══════

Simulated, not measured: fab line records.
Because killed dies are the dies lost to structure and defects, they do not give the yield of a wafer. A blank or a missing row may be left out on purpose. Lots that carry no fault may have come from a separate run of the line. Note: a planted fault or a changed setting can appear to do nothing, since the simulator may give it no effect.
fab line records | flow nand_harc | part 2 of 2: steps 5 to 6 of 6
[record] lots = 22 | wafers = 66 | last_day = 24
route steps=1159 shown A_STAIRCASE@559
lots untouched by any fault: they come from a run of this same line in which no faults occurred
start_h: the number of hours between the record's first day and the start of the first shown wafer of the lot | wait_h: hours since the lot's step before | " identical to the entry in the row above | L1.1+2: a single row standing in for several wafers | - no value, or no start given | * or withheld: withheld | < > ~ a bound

══════

▶ Work instruction
Transcribe, in full, each record that appears above.

▶ Response area
Simulated, not measured: fab line records.
Because killed dies are the dies lost to structure and defects, they do not give the yield of a wafer. A blank or a missing row may be left out on purpose. Lots that carry no fault may have come from a separate run of the line. Note: a planted fault or a changed setting can appear to do nothing, since the simulator may give it no effect.
fab line records | flow nand_harc | part 2 of 2: steps 5 to 6 of 6
[record] lots = 22 | wafers = 66 | last_day = 24
route steps=1159 shown A_STAIRCASE@559
lots untouched by any fault: they come from a run of this same line in which no faults occurred
start_h: the number of hours between the record's first day and the start of the first shown wafer of the lot | wait_h: hours since the lot's step before | " identical to the entry in the row above | L1.1+2: a single row standing in for several wafers | - no value, or no start given | * or withheld: withheld | < > ~ a bound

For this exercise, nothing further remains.